- **BRIEF**
All the entries, exactly as they read, must be written out again.

- **AVAILABLE DATA**
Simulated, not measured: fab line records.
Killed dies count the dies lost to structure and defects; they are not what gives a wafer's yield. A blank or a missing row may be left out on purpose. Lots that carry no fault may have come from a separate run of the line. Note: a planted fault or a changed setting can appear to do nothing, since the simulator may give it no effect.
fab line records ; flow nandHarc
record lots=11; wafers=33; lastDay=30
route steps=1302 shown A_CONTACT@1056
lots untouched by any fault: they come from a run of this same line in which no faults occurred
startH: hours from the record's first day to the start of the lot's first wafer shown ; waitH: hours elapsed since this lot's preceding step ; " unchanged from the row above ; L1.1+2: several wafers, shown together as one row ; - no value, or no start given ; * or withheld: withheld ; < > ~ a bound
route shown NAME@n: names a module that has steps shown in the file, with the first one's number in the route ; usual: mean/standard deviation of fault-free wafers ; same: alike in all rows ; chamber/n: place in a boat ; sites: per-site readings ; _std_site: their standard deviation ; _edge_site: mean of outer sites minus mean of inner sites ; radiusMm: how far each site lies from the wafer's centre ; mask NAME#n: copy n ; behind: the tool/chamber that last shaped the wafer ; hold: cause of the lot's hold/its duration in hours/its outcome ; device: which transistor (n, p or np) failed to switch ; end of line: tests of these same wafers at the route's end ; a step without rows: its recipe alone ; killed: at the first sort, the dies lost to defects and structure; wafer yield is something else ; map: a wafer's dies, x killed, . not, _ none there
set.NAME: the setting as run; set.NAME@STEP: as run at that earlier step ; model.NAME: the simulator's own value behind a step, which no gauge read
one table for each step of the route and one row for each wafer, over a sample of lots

- **TASK SOLUTION**
Simulated, not measured: fab line records.
Killed dies count the dies lost to structure and defects; they are not what gives a wafer's yield. A blank or a missing row may be left out on purpose. Lots that carry no fault may have come from a separate run of the line. Note: a planted fault or a changed setting can appear to do nothing, since the simulator may give it no effect.
fab line records ; flow nandHarc
record lots=11; wafers=33; lastDay=30
route steps=1302 shown A_CONTACT@1056
lots untouched by any fault: they come from a run of this same line in which no faults occurred
startH: hours from the record's first day to the start of the lot's first wafer shown ; waitH: hours elapsed since this lot's preceding step ; " unchanged from the row above ; L1.1+2: several wafers, shown together as one row ; - no value, or no start given ; * or withheld: withheld ; < > ~ a bound
route shown NAME@n: names a module that has steps shown in the file, with the first one's number in the route ; usual: mean/standard deviation of fault-free wafers ; same: alike in all rows ; chamber/n: place in a boat ; sites: per-site readings ; _std_site: their standard deviation ; _edge_site: mean of outer sites minus mean of inner sites ; radiusMm: how far each site lies from the wafer's centre ; mask NAME#n: copy n ; behind: the tool/chamber that last shaped the wafer ; hold: cause of the lot's hold/its duration in hours/its outcome ; device: which transistor (n, p or np) failed to switch ; end of line: tests of these same wafers at the route's end ; a step without rows: its recipe alone ; killed: at the first sort, the dies lost to defects and structure; wafer yield is something else ; map: a wafer's dies, x killed, . not, _ none there
set.NAME: the setting as run; set.NAME@STEP: as run at that earlier step ; model.NAME: the simulator's own value behind a step, which no gauge read
one table for each step of the route and one row for each wafer, over a sample of lots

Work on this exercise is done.